### Listed entries ###

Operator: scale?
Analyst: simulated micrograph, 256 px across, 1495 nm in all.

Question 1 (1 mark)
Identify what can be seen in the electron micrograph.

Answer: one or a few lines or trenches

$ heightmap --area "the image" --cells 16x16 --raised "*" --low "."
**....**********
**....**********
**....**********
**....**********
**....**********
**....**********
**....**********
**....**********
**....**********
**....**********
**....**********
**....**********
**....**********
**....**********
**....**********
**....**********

###

§ Action item: Write the listing out once more, keeping each word as it is.

§ Exercise output:
Operator: scale?
Analyst: simulated micrograph, 256 px across, 1495 nm in all.

Question 1 (1 mark)
Identify what can be seen in the electron micrograph.

Answer: one or a few lines or trenches

$ heightmap --area "the image" --cells 16x16 --raised "*" --low "."
**....**********
**....**********
**....**********
**....**********
**....**********
**....**********
**....**********
**....**********
**....**********
**....**********
**....**********
**....**********
**....**********
**....**********
**....**********
**....**********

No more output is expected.